#####

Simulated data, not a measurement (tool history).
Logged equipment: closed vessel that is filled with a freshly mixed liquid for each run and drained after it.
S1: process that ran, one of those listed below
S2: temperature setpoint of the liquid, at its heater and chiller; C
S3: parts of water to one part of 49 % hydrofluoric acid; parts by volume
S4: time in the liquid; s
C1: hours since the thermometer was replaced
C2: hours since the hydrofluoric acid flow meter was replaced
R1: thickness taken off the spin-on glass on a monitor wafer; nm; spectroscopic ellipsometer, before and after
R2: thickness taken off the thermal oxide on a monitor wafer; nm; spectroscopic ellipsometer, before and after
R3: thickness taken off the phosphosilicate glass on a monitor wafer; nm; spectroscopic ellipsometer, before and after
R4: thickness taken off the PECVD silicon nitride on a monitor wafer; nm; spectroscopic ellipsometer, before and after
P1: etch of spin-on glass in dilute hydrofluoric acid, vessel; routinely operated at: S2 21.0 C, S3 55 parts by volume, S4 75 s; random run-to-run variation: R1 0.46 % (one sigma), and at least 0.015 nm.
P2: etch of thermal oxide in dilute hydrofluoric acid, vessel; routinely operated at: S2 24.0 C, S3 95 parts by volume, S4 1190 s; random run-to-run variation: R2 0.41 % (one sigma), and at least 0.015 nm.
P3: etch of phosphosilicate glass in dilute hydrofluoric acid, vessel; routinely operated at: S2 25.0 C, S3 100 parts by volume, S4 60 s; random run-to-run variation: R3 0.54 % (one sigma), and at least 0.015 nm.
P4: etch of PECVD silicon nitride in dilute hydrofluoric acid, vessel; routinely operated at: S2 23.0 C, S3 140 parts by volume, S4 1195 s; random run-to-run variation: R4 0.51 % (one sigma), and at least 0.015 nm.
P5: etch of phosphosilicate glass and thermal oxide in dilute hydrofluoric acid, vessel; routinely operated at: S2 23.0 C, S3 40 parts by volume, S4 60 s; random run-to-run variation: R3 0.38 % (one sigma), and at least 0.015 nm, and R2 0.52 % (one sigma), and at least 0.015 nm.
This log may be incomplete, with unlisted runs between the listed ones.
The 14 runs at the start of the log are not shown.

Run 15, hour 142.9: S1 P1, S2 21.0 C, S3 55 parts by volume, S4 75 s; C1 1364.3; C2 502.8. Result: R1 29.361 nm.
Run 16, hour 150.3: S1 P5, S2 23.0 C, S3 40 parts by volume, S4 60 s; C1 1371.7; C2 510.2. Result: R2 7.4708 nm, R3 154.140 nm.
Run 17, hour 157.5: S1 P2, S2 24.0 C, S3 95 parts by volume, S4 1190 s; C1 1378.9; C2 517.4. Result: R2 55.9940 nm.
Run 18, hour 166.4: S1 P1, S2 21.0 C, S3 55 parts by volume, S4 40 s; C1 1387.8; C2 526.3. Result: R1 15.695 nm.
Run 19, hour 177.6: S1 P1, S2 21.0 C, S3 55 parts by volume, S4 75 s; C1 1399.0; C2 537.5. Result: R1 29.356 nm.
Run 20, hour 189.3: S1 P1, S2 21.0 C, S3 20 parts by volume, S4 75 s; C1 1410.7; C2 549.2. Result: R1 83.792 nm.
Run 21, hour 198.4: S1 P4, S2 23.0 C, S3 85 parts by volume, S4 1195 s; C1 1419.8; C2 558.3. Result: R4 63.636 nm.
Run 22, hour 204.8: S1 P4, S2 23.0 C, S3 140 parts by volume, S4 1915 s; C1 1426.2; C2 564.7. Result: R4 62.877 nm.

#####

**WORK INSTRUCTION**
The reply should hold only the lines of the listing above starting at the line containing "C1: hours since the thermometer was replaced" and ending at the line containing "P1: etch of", exactly as written.

**YOUR RESPONSE**
C1: hours since the thermometer was replaced
C2: hours since the hydrofluoric acid flow meter was replaced
R1: thickness taken off the spin-on glass on a monitor wafer; nm; spectroscopic ellipsometer, before and after
R2: thickness taken off the thermal oxide on a monitor wafer; nm; spectroscopic ellipsometer, before and after
R3: thickness taken off the phosphosilicate glass on a monitor wafer; nm; spectroscopic ellipsometer, before and after
R4: thickness taken off the PECVD silicon nitride on a monitor wafer; nm; spectroscopic ellipsometer, before and after
P1: etch of spin-on glass in dilute hydrofluoric acid, vessel; routinely operated at: S2 21.0 C, S3 55 parts by volume, S4 75 s; random run-to-run variation: R1 0.46 % (one sigma), and at least 0.015 nm.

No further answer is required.